• WORK ITEM: Reproduce each line of the material exactly as it reads.

_ _ _ _ _

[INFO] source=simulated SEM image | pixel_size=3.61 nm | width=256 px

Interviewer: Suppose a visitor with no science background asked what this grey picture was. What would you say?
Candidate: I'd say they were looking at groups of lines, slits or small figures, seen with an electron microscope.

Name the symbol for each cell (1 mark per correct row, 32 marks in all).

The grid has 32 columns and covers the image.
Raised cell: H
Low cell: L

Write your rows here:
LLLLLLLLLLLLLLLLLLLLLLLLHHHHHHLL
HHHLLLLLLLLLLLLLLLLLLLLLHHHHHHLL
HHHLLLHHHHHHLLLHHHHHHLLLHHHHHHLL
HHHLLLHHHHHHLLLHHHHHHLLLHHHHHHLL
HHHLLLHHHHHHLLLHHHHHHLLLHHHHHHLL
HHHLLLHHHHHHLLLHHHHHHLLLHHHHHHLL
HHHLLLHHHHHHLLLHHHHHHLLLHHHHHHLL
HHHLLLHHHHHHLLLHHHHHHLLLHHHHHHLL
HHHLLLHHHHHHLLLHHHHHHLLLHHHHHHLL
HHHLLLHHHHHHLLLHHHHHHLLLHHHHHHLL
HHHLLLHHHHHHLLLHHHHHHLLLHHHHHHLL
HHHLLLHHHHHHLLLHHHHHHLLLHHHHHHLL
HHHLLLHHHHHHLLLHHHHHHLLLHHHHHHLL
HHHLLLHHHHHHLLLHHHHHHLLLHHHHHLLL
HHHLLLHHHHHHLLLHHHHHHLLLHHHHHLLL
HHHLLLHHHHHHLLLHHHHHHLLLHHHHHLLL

_ _ _ _ _

• YOUR SOLUTION:
[INFO] source=simulated SEM image | pixel_size=3.61 nm | width=256 px

Interviewer: Suppose a visitor with no science background asked what this grey picture was. What would you say?
Candidate: I'd say they were looking at groups of lines, slits or small figures, seen with an electron microscope.

Name the symbol for each cell (1 mark per correct row, 32 marks in all).

The grid has 32 columns and covers the image.
Raised cell: H
Low cell: L

Write your rows here:
LLLLLLLLLLLLLLLLLLLLLLLLHHHHHHLL
HHHLLLLLLLLLLLLLLLLLLLLLHHHHHHLL
HHHLLLHHHHHHLLLHHHHHHLLLHHHHHHLL
HHHLLLHHHHHHLLLHHHHHHLLLHHHHHHLL
HHHLLLHHHHHHLLLHHHHHHLLLHHHHHHLL
HHHLLLHHHHHHLLLHHHHHHLLLHHHHHHLL
HHHLLLHHHHHHLLLHHHHHHLLLHHHHHHLL
HHHLLLHHHHHHLLLHHHHHHLLLHHHHHHLL
HHHLLLHHHHHHLLLHHHHHHLLLHHHHHHLL
HHHLLLHHHHHHLLLHHHHHHLLLHHHHHHLL
HHHLLLHHHHHHLLLHHHHHHLLLHHHHHHLL
HHHLLLHHHHHHLLLHHHHHHLLLHHHHHHLL
HHHLLLHHHHHHLLLHHHHHHLLLHHHHHHLL
HHHLLLHHHHHHLLLHHHHHHLLLHHHHHLLL
HHHLLLHHHHHHLLLHHHHHHLLLHHHHHLLL
HHHLLLHHHHHHLLLHHHHHHLLLHHHHHLLL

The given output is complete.